→ **WORK TASK**:
Below this line is a set of entries; quote exactly the lines from the line that contains "removed_middle: 995.87 nm" to the line that contains "Not included in", both lines included.

[[ PROVIDED INFORMATION, beginning ]]

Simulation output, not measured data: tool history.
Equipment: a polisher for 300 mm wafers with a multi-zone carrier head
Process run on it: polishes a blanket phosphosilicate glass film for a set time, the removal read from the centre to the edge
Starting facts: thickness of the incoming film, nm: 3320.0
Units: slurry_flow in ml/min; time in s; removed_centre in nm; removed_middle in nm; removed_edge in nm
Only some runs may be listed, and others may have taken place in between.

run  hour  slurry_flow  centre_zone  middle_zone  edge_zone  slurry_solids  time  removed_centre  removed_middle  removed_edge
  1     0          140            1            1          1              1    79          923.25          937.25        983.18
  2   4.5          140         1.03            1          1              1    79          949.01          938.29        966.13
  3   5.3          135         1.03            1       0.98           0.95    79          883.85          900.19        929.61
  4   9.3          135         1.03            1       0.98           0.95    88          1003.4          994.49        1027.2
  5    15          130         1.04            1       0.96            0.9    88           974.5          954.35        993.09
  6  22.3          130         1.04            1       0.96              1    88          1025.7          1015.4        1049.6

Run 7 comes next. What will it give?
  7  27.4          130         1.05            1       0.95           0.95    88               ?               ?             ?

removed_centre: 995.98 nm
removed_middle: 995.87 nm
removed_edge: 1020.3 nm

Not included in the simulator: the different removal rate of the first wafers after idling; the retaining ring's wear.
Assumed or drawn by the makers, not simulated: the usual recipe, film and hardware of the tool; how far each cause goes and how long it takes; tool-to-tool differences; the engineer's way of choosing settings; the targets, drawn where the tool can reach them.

[[ PROVIDED INFORMATION, end ]]

→ **EXERCISE RESULT**:
removed_middle: 995.87 nm
removed_edge: 1020.3 nm

Not included in the simulator: the different removal rate of the first wafers after idling; the retaining ring's wear.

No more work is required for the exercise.